Please retype the data in full, exactly as given.

**DATASET ENTRIES**.
★ ★ ★ ★

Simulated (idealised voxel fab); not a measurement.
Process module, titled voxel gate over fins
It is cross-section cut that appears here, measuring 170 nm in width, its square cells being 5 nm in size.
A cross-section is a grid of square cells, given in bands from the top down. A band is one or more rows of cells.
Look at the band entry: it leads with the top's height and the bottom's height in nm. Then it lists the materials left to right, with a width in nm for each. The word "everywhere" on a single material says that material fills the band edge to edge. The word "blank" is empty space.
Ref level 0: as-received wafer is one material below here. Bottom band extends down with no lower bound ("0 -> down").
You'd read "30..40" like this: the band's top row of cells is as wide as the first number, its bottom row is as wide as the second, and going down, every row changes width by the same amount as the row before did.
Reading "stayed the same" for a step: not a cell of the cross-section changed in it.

★ ★ ★ ★

**WRITTEN REPLY**.
Simulated (idealised voxel fab); not a measurement.
Process module, titled voxel gate over fins
It is cross-section cut that appears here, measuring 170 nm in width, its square cells being 5 nm in size.
A cross-section is a grid of square cells, given in bands from the top down. A band is one or more rows of cells.
Look at the band entry: it leads with the top's height and the bottom's height in nm. Then it lists the materials left to right, with a width in nm for each. The word "everywhere" on a single material says that material fills the band edge to edge. The word "blank" is empty space.
Ref level 0: as-received wafer is one material below here. Bottom band extends down with no lower bound ("0 -> down").
You'd read "30..40" like this: the band's top row of cells is as wide as the first number, its bottom row is as wide as the second, and going down, every row changes width by the same amount as the row before did.
Reading "stayed the same" for a step: not a cell of the cross-section changed in it.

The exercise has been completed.